## Exercise
Transcribe all of the data, leaving nothing out and changing nothing.

## Recorded information
--- --- ---

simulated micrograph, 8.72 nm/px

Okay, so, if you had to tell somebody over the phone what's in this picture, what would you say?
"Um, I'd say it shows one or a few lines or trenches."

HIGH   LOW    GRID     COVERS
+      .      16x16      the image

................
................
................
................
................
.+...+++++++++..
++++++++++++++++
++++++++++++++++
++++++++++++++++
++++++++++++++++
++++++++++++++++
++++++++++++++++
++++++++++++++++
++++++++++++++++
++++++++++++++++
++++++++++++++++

--- --- ---

## Reply
simulated micrograph, 8.72 nm/px

Okay, so, if you had to tell somebody over the phone what's in this picture, what would you say?
"Um, I'd say it shows one or a few lines or trenches."

HIGH   LOW    GRID     COVERS
+      .      16x16      the image

................
................
................
................
................
.+...+++++++++..
++++++++++++++++
++++++++++++++++
++++++++++++++++
++++++++++++++++
++++++++++++++++
++++++++++++++++
++++++++++++++++
++++++++++++++++
++++++++++++++++
++++++++++++++++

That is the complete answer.